- - -
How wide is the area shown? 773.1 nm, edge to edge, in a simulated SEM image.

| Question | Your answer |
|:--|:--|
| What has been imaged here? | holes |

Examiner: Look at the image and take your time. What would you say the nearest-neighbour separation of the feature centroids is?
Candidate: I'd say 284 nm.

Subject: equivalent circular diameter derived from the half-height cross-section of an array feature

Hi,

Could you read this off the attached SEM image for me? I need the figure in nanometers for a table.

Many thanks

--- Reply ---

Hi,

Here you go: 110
- - -

▶ Activity: Through the line that contains "here? | holes |", copy the material above exactly, beginning at its first line and including nothing more.

▶ Your response:
How wide is the area shown? 773.1 nm, edge to edge, in a simulated SEM image.

| Question | Your answer |
|:--|:--|
| What has been imaged here? | holes |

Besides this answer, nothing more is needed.